Record excerpts:
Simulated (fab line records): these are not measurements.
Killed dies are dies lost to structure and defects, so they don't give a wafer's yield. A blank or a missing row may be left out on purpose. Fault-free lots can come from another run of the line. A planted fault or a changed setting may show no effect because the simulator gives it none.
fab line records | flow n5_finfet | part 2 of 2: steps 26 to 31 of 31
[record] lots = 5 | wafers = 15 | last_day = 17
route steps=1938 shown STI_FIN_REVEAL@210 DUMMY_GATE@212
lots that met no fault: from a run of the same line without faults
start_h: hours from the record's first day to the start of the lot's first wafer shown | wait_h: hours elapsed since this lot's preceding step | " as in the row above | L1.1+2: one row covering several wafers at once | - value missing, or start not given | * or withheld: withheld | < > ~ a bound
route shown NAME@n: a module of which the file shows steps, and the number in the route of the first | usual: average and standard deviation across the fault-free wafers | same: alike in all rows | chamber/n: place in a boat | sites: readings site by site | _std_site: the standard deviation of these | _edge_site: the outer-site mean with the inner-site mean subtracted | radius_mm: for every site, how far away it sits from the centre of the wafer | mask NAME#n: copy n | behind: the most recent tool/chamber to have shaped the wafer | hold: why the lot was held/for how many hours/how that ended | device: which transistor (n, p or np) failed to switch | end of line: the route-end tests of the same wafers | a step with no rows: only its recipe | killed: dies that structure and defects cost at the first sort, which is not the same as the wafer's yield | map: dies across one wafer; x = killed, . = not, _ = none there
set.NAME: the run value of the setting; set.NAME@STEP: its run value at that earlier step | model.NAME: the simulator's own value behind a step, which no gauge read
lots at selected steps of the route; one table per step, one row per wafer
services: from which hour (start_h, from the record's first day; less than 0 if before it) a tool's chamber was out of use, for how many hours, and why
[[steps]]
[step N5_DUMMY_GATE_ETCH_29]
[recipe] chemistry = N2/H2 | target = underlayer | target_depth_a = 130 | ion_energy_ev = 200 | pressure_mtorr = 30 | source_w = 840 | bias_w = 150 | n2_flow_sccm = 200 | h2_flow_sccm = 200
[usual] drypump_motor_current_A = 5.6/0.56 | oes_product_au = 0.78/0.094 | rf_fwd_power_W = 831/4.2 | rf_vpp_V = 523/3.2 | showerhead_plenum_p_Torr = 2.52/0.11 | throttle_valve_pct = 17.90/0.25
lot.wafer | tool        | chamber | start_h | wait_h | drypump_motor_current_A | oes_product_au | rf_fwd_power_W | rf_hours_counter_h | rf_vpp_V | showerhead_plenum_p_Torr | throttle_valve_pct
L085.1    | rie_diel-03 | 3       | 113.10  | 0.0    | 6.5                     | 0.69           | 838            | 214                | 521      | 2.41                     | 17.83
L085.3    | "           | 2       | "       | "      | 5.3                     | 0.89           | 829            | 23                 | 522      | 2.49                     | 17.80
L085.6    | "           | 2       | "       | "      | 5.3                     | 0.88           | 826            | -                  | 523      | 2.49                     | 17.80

Task item:
Each line from the beginning of the entries to the line with "route shown NAME@n: a" must be repeated exactly, with both end lines kept and no other lines given.

Answer space:
Simulated (fab line records): these are not measurements.
Killed dies are dies lost to structure and defects, so they don't give a wafer's yield. A blank or a missing row may be left out on purpose. Fault-free lots can come from another run of the line. A planted fault or a changed setting may show no effect because the simulator gives it none.
fab line records | flow n5_finfet | part 2 of 2: steps 26 to 31 of 31
[record] lots = 5 | wafers = 15 | last_day = 17
route steps=1938 shown STI_FIN_REVEAL@210 DUMMY_GATE@212
lots that met no fault: from a run of the same line without faults
start_h: hours from the record's first day to the start of the lot's first wafer shown | wait_h: hours elapsed since this lot's preceding step | " as in the row above | L1.1+2: one row covering several wafers at once | - value missing, or start not given | * or withheld: withheld | < > ~ a bound
route shown NAME@n: a module of which the file shows steps, and the number in the route of the first | usual: average and standard deviation across the fault-free wafers | same: alike in all rows | chamber/n: place in a boat | sites: readings site by site | _std_site: the standard deviation of these | _edge_site: the outer-site mean with the inner-site mean subtracted | radius_mm: for every site, how far away it sits from the centre of the wafer | mask NAME#n: copy n | behind: the most recent tool/chamber to have shaped the wafer | hold: why the lot was held/for how many hours/how that ended | device: which transistor (n, p or np) failed to switch | end of line: the route-end tests of the same wafers | a step with no rows: only its recipe | killed: dies that structure and defects cost at the first sort, which is not the same as the wafer's yield | map: dies across one wafer; x = killed, . = not, _ = none there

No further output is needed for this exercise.